***** DATASET CONTENT
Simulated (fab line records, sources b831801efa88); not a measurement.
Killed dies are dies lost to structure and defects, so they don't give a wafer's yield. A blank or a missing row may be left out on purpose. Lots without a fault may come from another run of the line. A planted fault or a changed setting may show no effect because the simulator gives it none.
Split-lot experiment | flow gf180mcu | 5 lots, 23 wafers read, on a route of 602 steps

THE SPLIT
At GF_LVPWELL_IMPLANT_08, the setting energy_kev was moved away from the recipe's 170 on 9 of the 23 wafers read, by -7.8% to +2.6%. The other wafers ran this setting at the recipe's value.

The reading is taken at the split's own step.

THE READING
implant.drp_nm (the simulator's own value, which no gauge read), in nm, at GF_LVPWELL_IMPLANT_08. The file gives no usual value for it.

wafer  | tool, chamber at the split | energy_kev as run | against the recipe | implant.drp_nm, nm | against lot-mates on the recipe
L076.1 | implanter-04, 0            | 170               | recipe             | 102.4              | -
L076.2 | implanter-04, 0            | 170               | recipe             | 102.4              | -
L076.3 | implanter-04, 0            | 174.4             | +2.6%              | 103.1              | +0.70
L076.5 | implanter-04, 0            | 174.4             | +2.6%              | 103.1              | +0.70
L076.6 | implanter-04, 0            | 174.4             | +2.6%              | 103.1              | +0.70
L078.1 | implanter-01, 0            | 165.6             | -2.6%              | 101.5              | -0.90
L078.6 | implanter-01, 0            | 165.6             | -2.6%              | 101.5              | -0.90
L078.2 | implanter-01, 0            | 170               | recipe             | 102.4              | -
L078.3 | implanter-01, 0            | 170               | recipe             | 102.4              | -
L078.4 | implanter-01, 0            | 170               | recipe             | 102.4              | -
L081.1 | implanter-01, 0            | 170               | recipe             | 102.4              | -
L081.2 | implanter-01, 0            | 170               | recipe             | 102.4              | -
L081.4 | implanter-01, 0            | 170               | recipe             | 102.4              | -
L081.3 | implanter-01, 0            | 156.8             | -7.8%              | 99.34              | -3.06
**********

Ending with the line containing "L076.6 | implanter-04, 0", please print exactly the lines of the material above from its first line onward, and nothing else.

Simulated (fab line records, sources b831801efa88); not a measurement.
Killed dies are dies lost to structure and defects, so they don't give a wafer's yield. A blank or a missing row may be left out on purpose. Lots without a fault may come from another run of the line. A planted fault or a changed setting may show no effect because the simulator gives it none.
Split-lot experiment | flow gf180mcu | 5 lots, 23 wafers read, on a route of 602 steps

THE SPLIT
At GF_LVPWELL_IMPLANT_08, the setting energy_kev was moved away from the recipe's 170 on 9 of the 23 wafers read, by -7.8% to +2.6%. The other wafers ran this setting at the recipe's value.

The reading is taken at the split's own step.

THE READING
implant.drp_nm (the simulator's own value, which no gauge read), in nm, at GF_LVPWELL_IMPLANT_08. The file gives no usual value for it.

wafer  | tool, chamber at the split | energy_kev as run | against the recipe | implant.drp_nm, nm | against lot-mates on the recipe
L076.1 | implanter-04, 0            | 170               | recipe             | 102.4              | -
L076.2 | implanter-04, 0            | 170               | recipe             | 102.4              | -
L076.3 | implanter-04, 0            | 174.4             | +2.6%              | 103.1              | +0.70
L076.5 | implanter-04, 0            | 174.4             | +2.6%              | 103.1              | +0.70
L076.6 | implanter-04, 0            | 174.4             | +2.6%              | 103.1              | +0.70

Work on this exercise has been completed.